Excerpted records:
######
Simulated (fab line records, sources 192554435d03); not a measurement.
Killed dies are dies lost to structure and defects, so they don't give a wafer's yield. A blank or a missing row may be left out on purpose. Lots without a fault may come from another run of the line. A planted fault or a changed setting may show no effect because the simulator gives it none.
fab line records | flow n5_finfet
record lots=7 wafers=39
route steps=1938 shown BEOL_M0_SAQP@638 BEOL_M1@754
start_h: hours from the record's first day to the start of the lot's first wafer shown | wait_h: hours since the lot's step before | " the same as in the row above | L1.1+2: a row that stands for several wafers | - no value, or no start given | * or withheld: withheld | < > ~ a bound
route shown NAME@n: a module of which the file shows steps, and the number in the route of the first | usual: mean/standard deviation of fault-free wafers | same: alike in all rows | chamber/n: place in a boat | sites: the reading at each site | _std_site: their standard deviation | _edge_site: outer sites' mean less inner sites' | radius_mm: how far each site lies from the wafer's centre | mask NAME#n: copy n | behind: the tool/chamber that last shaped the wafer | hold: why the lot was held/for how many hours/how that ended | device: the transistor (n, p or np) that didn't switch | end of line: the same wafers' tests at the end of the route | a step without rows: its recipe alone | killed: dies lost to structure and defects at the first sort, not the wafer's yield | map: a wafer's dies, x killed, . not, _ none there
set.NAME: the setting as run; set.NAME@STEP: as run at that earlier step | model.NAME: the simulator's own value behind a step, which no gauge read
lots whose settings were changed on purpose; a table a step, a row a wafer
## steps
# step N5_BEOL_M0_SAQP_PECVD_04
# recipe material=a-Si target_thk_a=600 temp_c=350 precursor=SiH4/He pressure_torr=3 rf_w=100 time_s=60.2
######

Assigned task: The response must consist of the lines above, from the first one through the line containing "route steps=1938 shown", reproduced exactly.

Exercise response:
Simulated (fab line records, sources 192554435d03); not a measurement.
Killed dies are dies lost to structure and defects, so they don't give a wafer's yield. A blank or a missing row may be left out on purpose. Lots without a fault may come from another run of the line. A planted fault or a changed setting may show no effect because the simulator gives it none.
fab line records | flow n5_finfet
record lots=7 wafers=39
route steps=1938 shown BEOL_M0_SAQP@638 BEOL_M1@754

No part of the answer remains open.